#### [MATERIAL SHOWN]
┄┄┄┄┄┄┄┄┄┄

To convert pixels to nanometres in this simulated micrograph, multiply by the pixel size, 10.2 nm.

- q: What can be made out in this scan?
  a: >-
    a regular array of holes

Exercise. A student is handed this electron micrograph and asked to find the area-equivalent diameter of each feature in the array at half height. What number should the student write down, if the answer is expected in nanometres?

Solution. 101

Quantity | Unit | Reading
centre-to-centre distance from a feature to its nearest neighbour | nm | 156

┄┄┄┄┄┄┄┄┄┄

In the records above, find the line with "- q: What can be made out in this scan?"; write out exactly that line and each one after it, stopping after the line with "Quantity | Unit | Reading".

- q: What can be made out in this scan?
  a: >-
    a regular array of holes

Exercise. A student is handed this electron micrograph and asked to find the area-equivalent diameter of each feature in the array at half height. What number should the student write down, if the answer is expected in nanometres?

Solution. 101

Quantity | Unit | Reading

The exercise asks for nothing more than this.